> Data extracts

::::::::

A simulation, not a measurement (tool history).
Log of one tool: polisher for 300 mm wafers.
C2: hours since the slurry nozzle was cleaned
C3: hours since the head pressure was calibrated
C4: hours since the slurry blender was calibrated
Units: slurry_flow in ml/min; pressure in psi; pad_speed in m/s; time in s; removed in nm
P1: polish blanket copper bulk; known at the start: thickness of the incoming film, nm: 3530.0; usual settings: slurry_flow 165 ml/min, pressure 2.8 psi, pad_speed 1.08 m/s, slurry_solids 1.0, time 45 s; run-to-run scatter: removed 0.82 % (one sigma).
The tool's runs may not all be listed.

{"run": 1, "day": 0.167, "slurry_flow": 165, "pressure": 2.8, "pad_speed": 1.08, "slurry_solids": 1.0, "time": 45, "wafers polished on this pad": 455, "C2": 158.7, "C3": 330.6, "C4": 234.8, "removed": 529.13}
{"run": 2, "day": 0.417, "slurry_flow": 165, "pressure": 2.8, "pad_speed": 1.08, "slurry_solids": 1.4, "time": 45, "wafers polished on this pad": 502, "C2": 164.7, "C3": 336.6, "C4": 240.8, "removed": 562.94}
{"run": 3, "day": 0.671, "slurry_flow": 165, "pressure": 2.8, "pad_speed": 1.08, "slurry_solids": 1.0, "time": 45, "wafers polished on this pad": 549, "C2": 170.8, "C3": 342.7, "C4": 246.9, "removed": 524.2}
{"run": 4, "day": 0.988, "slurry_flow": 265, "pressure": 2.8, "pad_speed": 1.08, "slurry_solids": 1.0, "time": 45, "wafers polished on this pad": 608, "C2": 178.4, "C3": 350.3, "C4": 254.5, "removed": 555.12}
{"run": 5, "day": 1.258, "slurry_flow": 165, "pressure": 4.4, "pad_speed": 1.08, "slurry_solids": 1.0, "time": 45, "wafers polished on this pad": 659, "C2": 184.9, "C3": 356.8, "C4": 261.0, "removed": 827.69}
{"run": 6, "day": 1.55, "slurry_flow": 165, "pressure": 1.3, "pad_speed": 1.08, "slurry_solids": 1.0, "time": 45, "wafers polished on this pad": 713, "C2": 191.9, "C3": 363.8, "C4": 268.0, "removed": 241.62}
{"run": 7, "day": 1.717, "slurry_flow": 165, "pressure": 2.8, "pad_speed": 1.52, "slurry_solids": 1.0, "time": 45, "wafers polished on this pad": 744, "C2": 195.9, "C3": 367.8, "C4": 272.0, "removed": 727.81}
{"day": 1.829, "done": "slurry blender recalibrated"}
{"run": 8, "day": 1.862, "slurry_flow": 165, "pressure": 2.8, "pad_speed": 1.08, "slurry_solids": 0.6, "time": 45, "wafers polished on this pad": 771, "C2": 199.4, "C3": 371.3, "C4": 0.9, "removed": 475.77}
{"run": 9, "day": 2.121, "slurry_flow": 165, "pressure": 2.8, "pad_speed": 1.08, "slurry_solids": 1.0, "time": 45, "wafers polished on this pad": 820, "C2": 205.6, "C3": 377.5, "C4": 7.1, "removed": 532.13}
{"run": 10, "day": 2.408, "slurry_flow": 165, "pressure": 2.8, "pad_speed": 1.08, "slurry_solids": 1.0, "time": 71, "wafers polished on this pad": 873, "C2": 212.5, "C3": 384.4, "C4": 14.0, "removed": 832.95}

::::::::

> Work task
Going back to the entries above, set down exactly the lines that begin at the one with "Units: slurry_flow in" and end at the one with "P1: polish blanket", both included, and nothing else.

> Worked solution
Units: slurry_flow in ml/min; pressure in psi; pad_speed in m/s; time in s; removed in nm
P1: polish blanket copper bulk; known at the start: thickness of the incoming film, nm: 3530.0; usual settings: slurry_flow 165 ml/min, pressure 2.8 psi, pad_speed 1.08 m/s, slurry_solids 1.0, time 45 s; run-to-run scatter: removed 0.82 % (one sigma).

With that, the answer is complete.